┄┄┄┄┄┄┄┄┄┄

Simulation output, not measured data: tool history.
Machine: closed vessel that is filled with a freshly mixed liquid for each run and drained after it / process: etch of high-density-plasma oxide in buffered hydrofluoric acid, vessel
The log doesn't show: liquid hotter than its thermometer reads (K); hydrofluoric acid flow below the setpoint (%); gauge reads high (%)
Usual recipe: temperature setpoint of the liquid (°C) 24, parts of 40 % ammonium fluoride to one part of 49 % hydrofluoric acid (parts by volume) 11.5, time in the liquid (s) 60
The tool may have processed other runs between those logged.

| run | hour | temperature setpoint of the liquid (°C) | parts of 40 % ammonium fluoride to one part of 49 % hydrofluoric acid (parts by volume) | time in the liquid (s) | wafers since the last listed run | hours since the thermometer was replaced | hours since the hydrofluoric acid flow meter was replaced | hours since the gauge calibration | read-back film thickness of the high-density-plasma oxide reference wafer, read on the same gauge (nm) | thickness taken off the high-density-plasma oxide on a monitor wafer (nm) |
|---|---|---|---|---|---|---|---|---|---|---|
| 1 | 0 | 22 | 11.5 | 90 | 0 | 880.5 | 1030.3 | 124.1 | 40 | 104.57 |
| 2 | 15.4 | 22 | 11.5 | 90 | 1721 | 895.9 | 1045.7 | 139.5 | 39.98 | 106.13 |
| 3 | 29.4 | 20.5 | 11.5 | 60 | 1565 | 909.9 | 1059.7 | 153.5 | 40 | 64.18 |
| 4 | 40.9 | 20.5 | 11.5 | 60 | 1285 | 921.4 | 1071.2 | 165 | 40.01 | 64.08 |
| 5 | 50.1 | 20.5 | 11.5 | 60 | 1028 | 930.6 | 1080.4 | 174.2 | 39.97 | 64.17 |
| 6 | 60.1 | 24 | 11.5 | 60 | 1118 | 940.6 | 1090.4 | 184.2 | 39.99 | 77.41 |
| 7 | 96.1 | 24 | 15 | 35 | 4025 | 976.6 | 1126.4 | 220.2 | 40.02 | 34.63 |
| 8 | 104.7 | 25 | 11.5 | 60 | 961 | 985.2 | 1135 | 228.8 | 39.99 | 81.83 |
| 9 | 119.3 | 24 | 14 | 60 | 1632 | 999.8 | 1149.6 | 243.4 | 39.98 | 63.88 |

┄┄┄┄┄┄┄┄┄┄

EXERCISE
Can you write out the lines above, from the first one through the one containing "39.97 | 64.17 |", exactly as they appear and nothing more?

WRITTEN ANSWER
Simulation output, not measured data: tool history.
Machine: closed vessel that is filled with a freshly mixed liquid for each run and drained after it / process: etch of high-density-plasma oxide in buffered hydrofluoric acid, vessel
The log doesn't show: liquid hotter than its thermometer reads (K); hydrofluoric acid flow below the setpoint (%); gauge reads high (%)
Usual recipe: temperature setpoint of the liquid (°C) 24, parts of 40 % ammonium fluoride to one part of 49 % hydrofluoric acid (parts by volume) 11.5, time in the liquid (s) 60
The tool may have processed other runs between those logged.

| run | hour | temperature setpoint of the liquid (°C) | parts of 40 % ammonium fluoride to one part of 49 % hydrofluoric acid (parts by volume) | time in the liquid (s) | wafers since the last listed run | hours since the thermometer was replaced | hours since the hydrofluoric acid flow meter was replaced | hours since the gauge calibration | read-back film thickness of the high-density-plasma oxide reference wafer, read on the same gauge (nm) | thickness taken off the high-density-plasma oxide on a monitor wafer (nm) |
|---|---|---|---|---|---|---|---|---|---|---|
| 1 | 0 | 22 | 11.5 | 90 | 0 | 880.5 | 1030.3 | 124.1 | 40 | 104.57 |
| 2 | 15.4 | 22 | 11.5 | 90 | 1721 | 895.9 | 1045.7 | 139.5 | 39.98 | 106.13 |
| 3 | 29.4 | 20.5 | 11.5 | 60 | 1565 | 909.9 | 1059.7 | 153.5 | 40 | 64.18 |
| 4 | 40.9 | 20.5 | 11.5 | 60 | 1285 | 921.4 | 1071.2 | 165 | 40.01 | 64.08 |
| 5 | 50.1 | 20.5 | 11.5 | 60 | 1028 | 930.6 | 1080.4 | 174.2 | 39.97 | 64.17 |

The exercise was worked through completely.